(Dataset records)
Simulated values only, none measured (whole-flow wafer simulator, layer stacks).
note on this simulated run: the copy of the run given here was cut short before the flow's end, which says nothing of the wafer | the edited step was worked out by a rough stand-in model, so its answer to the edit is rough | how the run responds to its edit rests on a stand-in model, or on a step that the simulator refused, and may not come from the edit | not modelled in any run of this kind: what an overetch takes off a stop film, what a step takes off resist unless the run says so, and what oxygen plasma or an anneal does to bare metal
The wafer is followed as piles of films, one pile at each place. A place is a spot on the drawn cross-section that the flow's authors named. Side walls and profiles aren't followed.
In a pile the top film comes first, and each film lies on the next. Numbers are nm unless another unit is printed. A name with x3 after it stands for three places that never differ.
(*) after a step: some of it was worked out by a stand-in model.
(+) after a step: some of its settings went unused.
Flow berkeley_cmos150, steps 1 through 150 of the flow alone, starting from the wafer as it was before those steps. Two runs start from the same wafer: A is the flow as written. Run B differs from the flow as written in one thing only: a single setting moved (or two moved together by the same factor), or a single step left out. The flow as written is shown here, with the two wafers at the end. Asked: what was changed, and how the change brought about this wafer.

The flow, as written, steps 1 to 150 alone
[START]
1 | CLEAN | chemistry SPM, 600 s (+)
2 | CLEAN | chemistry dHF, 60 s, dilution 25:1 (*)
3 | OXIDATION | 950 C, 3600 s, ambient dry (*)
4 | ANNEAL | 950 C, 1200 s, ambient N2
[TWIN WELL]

(Activity) Starting at the line above that contains "Flow berkeley_cmos150, steps", write out each line exactly until the line that contains "4 | ANNEAL | 950 C, 1200 s, ambient N2" has been written, and stop there.

(Exercise result)
Flow berkeley_cmos150, steps 1 through 150 of the flow alone, starting from the wafer as it was before those steps. Two runs start from the same wafer: A is the flow as written. Run B differs from the flow as written in one thing only: a single setting moved (or two moved together by the same factor), or a single step left out. The flow as written is shown here, with the two wafers at the end. Asked: what was changed, and how the change brought about this wafer.

The flow, as written, steps 1 to 150 alone
[START]
1 | CLEAN | chemistry SPM, 600 s (+)
2 | CLEAN | chemistry dHF, 60 s, dilution 25:1 (*)
3 | OXIDATION | 950 C, 3600 s, ambient dry (*)
4 | ANNEAL | 950 C, 1200 s, ambient N2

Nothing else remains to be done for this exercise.